- Dataset -
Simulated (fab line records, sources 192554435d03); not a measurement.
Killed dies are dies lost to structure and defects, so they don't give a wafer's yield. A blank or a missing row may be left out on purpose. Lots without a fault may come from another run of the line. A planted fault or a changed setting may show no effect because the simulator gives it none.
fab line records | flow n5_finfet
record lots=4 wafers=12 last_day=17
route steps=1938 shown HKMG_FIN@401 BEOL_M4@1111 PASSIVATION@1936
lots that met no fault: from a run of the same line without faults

- Work request -
Give all of the material again, exactly.

- Exercise response -
Simulated (fab line records, sources 192554435d03); not a measurement.
Killed dies are dies lost to structure and defects, so they don't give a wafer's yield. A blank or a missing row may be left out on purpose. Lots without a fault may come from another run of the line. A planted fault or a changed setting may show no effect because the simulator gives it none.
fab line records | flow n5_finfet
record lots=4 wafers=12 last_day=17
route steps=1938 shown HKMG_FIN@401 BEOL_M4@1111 PASSIVATION@1936
lots that met no fault: from a run of the same line without faults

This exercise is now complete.